Given data —
■ ■ ■ ■

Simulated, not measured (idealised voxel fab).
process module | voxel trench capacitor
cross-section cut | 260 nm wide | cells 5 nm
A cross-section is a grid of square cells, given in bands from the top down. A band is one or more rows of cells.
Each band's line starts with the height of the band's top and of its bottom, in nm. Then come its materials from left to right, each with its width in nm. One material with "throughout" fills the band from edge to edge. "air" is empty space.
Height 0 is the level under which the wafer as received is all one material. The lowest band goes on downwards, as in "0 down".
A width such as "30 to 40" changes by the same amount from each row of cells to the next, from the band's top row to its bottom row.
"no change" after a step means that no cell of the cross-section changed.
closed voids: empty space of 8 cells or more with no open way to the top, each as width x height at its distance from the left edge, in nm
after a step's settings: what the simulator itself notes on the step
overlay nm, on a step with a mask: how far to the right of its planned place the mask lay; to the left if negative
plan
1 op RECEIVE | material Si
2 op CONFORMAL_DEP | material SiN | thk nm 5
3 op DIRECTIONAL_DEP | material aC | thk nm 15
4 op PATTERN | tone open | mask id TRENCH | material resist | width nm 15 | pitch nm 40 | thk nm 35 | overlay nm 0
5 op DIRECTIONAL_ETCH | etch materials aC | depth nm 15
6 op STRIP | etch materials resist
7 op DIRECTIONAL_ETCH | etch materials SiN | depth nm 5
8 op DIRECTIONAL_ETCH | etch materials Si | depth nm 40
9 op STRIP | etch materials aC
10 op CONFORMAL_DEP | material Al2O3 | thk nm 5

■ ■ ■ ■

Work instruction — Would you reproduce all of the data exactly, without a single alteration?

Your response —
Simulated, not measured (idealised voxel fab).
process module | voxel trench capacitor
cross-section cut | 260 nm wide | cells 5 nm
A cross-section is a grid of square cells, given in bands from the top down. A band is one or more rows of cells.
Each band's line starts with the height of the band's top and of its bottom, in nm. Then come its materials from left to right, each with its width in nm. One material with "throughout" fills the band from edge to edge. "air" is empty space.
Height 0 is the level under which the wafer as received is all one material. The lowest band goes on downwards, as in "0 down".
A width such as "30 to 40" changes by the same amount from each row of cells to the next, from the band's top row to its bottom row.
"no change" after a step means that no cell of the cross-section changed.
closed voids: empty space of 8 cells or more with no open way to the top, each as width x height at its distance from the left edge, in nm
after a step's settings: what the simulator itself notes on the step
overlay nm, on a step with a mask: how far to the right of its planned place the mask lay; to the left if negative
plan
1 op RECEIVE | material Si
2 op CONFORMAL_DEP | material SiN | thk nm 5
3 op DIRECTIONAL_DEP | material aC | thk nm 15
4 op PATTERN | tone open | mask id TRENCH | material resist | width nm 15 | pitch nm 40 | thk nm 35 | overlay nm 0
5 op DIRECTIONAL_ETCH | etch materials aC | depth nm 15
6 op STRIP | etch materials resist
7 op DIRECTIONAL_ETCH | etch materials SiN | depth nm 5
8 op DIRECTIONAL_ETCH | etch materials Si | depth nm 40
9 op STRIP | etch materials aC
10 op CONFORMAL_DEP | material Al2O3 | thk nm 5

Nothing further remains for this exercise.